> Assignment
Below is a block of records; repeat each one exactly.

+ + + +
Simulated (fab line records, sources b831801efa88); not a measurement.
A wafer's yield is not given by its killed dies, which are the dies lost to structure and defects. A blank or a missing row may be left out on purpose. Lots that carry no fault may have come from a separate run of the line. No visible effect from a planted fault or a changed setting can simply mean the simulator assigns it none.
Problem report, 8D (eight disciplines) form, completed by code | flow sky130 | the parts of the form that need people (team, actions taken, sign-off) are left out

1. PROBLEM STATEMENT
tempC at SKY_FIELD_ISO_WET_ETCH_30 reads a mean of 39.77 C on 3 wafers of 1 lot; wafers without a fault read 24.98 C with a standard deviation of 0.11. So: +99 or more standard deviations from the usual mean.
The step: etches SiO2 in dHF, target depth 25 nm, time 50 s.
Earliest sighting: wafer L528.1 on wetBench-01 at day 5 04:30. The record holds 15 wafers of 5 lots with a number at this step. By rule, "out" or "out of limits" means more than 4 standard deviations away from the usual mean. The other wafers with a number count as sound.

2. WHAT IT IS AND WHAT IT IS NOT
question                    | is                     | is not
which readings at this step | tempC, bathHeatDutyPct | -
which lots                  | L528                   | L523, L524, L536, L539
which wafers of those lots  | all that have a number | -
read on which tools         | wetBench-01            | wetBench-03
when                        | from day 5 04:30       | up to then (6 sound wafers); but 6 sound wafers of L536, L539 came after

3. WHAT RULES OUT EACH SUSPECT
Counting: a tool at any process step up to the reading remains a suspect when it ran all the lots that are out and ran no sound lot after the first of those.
+ + + +

> Response box
Simulated (fab line records, sources b831801efa88); not a measurement.
A wafer's yield is not given by its killed dies, which are the dies lost to structure and defects. A blank or a missing row may be left out on purpose. Lots that carry no fault may have come from a separate run of the line. No visible effect from a planted fault or a changed setting can simply mean the simulator assigns it none.
Problem report, 8D (eight disciplines) form, completed by code | flow sky130 | the parts of the form that need people (team, actions taken, sign-off) are left out

1. PROBLEM STATEMENT
tempC at SKY_FIELD_ISO_WET_ETCH_30 reads a mean of 39.77 C on 3 wafers of 1 lot; wafers without a fault read 24.98 C with a standard deviation of 0.11. So: +99 or more standard deviations from the usual mean.
The step: etches SiO2 in dHF, target depth 25 nm, time 50 s.
Earliest sighting: wafer L528.1 on wetBench-01 at day 5 04:30. The record holds 15 wafers of 5 lots with a number at this step. By rule, "out" or "out of limits" means more than 4 standard deviations away from the usual mean. The other wafers with a number count as sound.

2. WHAT IT IS AND WHAT IT IS NOT
question                    | is                     | is not
which readings at this step | tempC, bathHeatDutyPct | -
which lots                  | L528                   | L523, L524, L536, L539
which wafers of those lots  | all that have a number | -
read on which tools         | wetBench-01            | wetBench-03
when                        | from day 5 04:30       | up to then (6 sound wafers); but 6 sound wafers of L536, L539 came after

3. WHAT RULES OUT EACH SUSPECT
Counting: a tool at any process step up to the reading remains a suspect when it ran all the lots that are out and ran no sound lot after the first of those.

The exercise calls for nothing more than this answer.